'''
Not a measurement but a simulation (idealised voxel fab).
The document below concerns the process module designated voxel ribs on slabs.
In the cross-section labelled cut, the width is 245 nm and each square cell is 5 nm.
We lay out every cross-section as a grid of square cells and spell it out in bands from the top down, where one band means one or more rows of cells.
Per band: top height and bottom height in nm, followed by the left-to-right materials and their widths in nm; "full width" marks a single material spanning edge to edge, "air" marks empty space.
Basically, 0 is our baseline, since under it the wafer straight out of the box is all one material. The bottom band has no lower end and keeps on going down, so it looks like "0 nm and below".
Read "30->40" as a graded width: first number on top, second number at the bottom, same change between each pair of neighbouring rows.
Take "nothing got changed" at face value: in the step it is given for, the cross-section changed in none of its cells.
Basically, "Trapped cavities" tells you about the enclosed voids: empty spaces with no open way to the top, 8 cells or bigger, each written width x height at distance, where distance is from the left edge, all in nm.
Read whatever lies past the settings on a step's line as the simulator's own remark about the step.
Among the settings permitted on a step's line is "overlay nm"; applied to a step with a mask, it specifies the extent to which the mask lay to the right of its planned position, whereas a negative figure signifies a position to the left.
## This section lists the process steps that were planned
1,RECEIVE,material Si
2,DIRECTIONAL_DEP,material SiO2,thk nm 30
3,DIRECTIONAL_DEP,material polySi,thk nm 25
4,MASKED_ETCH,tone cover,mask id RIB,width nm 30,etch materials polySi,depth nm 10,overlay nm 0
'''

__Assigned task__:
Please write out all of the records above, character for character.

__Written reply__:
Not a measurement but a simulation (idealised voxel fab).
The document below concerns the process module designated voxel ribs on slabs.
In the cross-section labelled cut, the width is 245 nm and each square cell is 5 nm.
We lay out every cross-section as a grid of square cells and spell it out in bands from the top down, where one band means one or more rows of cells.
Per band: top height and bottom height in nm, followed by the left-to-right materials and their widths in nm; "full width" marks a single material spanning edge to edge, "air" marks empty space.
Basically, 0 is our baseline, since under it the wafer straight out of the box is all one material. The bottom band has no lower end and keeps on going down, so it looks like "0 nm and below".
Read "30->40" as a graded width: first number on top, second number at the bottom, same change between each pair of neighbouring rows.
Take "nothing got changed" at face value: in the step it is given for, the cross-section changed in none of its cells.
Basically, "Trapped cavities" tells you about the enclosed voids: empty spaces with no open way to the top, 8 cells or bigger, each written width x height at distance, where distance is from the left edge, all in nm.
Read whatever lies past the settings on a step's line as the simulator's own remark about the step.
Among the settings permitted on a step's line is "overlay nm"; applied to a step with a mask, it specifies the extent to which the mask lay to the right of its planned position, whereas a negative figure signifies a position to the left.
## This section lists the process steps that were planned
1,RECEIVE,material Si
2,DIRECTIONAL_DEP,material SiO2,thk nm 30
3,DIRECTIONAL_DEP,material polySi,thk nm 25
4,MASKED_ETCH,tone cover,mask id RIB,width nm 30,etch materials polySi,depth nm 10,overlay nm 0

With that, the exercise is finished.